Repeat, exactly as written, the lines of the records below from the first through the line with "Usual settings: time in the liquid (s) 75", but none past it.

- Extracted data -
=======

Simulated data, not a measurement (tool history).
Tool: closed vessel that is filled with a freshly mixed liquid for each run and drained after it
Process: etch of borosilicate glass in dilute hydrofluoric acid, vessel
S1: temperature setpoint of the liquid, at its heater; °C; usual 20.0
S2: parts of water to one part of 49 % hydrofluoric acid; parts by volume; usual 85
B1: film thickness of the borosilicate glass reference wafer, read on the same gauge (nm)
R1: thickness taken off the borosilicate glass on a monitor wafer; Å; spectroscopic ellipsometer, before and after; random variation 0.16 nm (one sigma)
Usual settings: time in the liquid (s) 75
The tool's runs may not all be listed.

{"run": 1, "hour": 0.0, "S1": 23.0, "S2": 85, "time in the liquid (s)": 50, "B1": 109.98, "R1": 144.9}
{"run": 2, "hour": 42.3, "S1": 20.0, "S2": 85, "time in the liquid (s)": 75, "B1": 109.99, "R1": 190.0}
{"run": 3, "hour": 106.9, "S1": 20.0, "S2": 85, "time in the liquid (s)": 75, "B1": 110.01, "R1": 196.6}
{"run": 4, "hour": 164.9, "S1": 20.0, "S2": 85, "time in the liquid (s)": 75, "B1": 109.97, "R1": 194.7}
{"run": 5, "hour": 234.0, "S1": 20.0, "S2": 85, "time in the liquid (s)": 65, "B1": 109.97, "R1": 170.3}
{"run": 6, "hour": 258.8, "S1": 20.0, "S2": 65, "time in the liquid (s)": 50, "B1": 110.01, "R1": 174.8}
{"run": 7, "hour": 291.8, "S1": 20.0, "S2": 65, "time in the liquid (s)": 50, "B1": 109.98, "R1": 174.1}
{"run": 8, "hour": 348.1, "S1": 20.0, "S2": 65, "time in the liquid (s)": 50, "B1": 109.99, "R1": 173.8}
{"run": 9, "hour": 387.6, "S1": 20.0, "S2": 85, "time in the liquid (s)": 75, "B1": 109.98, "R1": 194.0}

=======

- Task output -
Simulated data, not a measurement (tool history).
Tool: closed vessel that is filled with a freshly mixed liquid for each run and drained after it
Process: etch of borosilicate glass in dilute hydrofluoric acid, vessel
S1: temperature setpoint of the liquid, at its heater; °C; usual 20.0
S2: parts of water to one part of 49 % hydrofluoric acid; parts by volume; usual 85
B1: film thickness of the borosilicate glass reference wafer, read on the same gauge (nm)
R1: thickness taken off the borosilicate glass on a monitor wafer; Å; spectroscopic ellipsometer, before and after; random variation 0.16 nm (one sigma)
Usual settings: time in the liquid (s) 75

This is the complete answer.